• [TASK ITEM] Copy out each line from the start of the material below until the line with "Which single option", that line included.

• [RECORDED DATA]
◆ ◆ ◆ ◆ ◆ ◆ ◆
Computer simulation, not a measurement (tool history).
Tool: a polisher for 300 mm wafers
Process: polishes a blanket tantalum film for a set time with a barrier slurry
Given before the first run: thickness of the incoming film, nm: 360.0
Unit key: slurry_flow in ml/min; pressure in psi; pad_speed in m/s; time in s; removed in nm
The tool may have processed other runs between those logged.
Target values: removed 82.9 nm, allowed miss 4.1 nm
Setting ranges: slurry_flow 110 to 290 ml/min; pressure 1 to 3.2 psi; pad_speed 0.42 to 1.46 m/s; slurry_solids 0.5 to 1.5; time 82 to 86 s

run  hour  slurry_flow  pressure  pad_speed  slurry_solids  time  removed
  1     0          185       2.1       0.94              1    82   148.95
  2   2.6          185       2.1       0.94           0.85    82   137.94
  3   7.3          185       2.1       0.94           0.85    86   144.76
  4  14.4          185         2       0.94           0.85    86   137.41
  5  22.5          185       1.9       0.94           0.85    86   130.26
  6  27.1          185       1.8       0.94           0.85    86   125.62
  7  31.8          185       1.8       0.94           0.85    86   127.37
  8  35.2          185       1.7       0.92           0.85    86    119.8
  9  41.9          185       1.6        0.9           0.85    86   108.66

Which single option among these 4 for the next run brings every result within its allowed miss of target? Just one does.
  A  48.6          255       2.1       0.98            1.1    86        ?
◆ ◆ ◆ ◆ ◆ ◆ ◆

• [SOLUTION]
Computer simulation, not a measurement (tool history).
Tool: a polisher for 300 mm wafers
Process: polishes a blanket tantalum film for a set time with a barrier slurry
Given before the first run: thickness of the incoming film, nm: 360.0
Unit key: slurry_flow in ml/min; pressure in psi; pad_speed in m/s; time in s; removed in nm
The tool may have processed other runs between those logged.
Target values: removed 82.9 nm, allowed miss 4.1 nm
Setting ranges: slurry_flow 110 to 290 ml/min; pressure 1 to 3.2 psi; pad_speed 0.42 to 1.46 m/s; slurry_solids 0.5 to 1.5; time 82 to 86 s

run  hour  slurry_flow  pressure  pad_speed  slurry_solids  time  removed
  1     0          185       2.1       0.94              1    82   148.95
  2   2.6          185       2.1       0.94           0.85    82   137.94
  3   7.3          185       2.1       0.94           0.85    86   144.76
  4  14.4          185         2       0.94           0.85    86   137.41
  5  22.5          185       1.9       0.94           0.85    86   130.26
  6  27.1          185       1.8       0.94           0.85    86   125.62
  7  31.8          185       1.8       0.94           0.85    86   127.37
  8  35.2          185       1.7       0.92           0.85    86    119.8
  9  41.9          185       1.6        0.9           0.85    86   108.66

Which single option among these 4 for the next run brings every result within its allowed miss of target? Just one does.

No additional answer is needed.